#### [Task item]
Return the entire listing exactly, leaving nothing out.

#### [Supplied material]

· · · ·

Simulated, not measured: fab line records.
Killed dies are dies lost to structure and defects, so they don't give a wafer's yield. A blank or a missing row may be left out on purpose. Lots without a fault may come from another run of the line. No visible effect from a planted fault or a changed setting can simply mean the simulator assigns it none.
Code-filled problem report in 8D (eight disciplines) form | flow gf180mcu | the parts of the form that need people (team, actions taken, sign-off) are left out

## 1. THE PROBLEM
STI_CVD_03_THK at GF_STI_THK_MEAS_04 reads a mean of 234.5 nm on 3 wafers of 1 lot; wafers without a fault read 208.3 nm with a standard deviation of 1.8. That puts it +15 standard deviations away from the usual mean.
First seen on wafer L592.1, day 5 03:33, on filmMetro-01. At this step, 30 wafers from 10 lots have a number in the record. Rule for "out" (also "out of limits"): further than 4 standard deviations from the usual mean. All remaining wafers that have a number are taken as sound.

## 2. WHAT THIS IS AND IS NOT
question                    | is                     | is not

· · · ·

#### [Task response]
Simulated, not measured: fab line records.
Killed dies are dies lost to structure and defects, so they don't give a wafer's yield. A blank or a missing row may be left out on purpose. Lots without a fault may come from another run of the line. No visible effect from a planted fault or a changed setting can simply mean the simulator assigns it none.
Code-filled problem report in 8D (eight disciplines) form | flow gf180mcu | the parts of the form that need people (team, actions taken, sign-off) are left out

## 1. THE PROBLEM
STI_CVD_03_THK at GF_STI_THK_MEAS_04 reads a mean of 234.5 nm on 3 wafers of 1 lot; wafers without a fault read 208.3 nm with a standard deviation of 1.8. That puts it +15 standard deviations away from the usual mean.
First seen on wafer L592.1, day 5 03:33, on filmMetro-01. At this step, 30 wafers from 10 lots have a number in the record. Rule for "out" (also "out of limits"): further than 4 standard deviations from the usual mean. All remaining wafers that have a number are taken as sound.

## 2. WHAT THIS IS AND IS NOT
question                    | is                     | is not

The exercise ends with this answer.